▶ **Requirement**
The result should be a verbatim copy of the whole listing.

▶ **Material provided**
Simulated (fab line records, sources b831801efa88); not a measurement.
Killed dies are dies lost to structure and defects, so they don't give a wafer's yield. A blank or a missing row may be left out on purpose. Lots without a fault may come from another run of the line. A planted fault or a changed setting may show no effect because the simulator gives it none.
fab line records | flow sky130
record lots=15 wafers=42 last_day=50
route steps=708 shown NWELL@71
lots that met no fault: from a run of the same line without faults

▶ **Answer section**
Simulated (fab line records, sources b831801efa88); not a measurement.
Killed dies are dies lost to structure and defects, so they don't give a wafer's yield. A blank or a missing row may be left out on purpose. Lots without a fault may come from another run of the line. A planted fault or a changed setting may show no effect because the simulator gives it none.
fab line records | flow sky130
record lots=15 wafers=42 last_day=50
route steps=708 shown NWELL@71
lots that met no fault: from a run of the same line without faults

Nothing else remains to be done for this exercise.